BEGIN ENTRIES SUPPLIED
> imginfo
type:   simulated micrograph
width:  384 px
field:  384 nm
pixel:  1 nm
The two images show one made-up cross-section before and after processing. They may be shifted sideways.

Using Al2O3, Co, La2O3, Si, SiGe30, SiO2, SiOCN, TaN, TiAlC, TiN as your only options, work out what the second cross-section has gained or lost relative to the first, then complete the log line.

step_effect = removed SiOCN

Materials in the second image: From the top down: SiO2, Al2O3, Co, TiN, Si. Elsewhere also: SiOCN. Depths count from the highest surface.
END ENTRIES SUPPLIED

EXERCISE: Exactly as shown, give every record again.

REPLY:
> imginfo
type:   simulated micrograph
width:  384 px
field:  384 nm
pixel:  1 nm
The two images show one made-up cross-section before and after processing. They may be shifted sideways.

Using Al2O3, Co, La2O3, Si, SiGe30, SiO2, SiOCN, TaN, TiAlC, TiN as your only options, work out what the second cross-section has gained or lost relative to the first, then complete the log line.

step_effect = removed SiOCN

Materials in the second image: From the top down: SiO2, Al2O3, Co, TiN, Si. Elsewhere also: SiOCN. Depths count from the highest surface.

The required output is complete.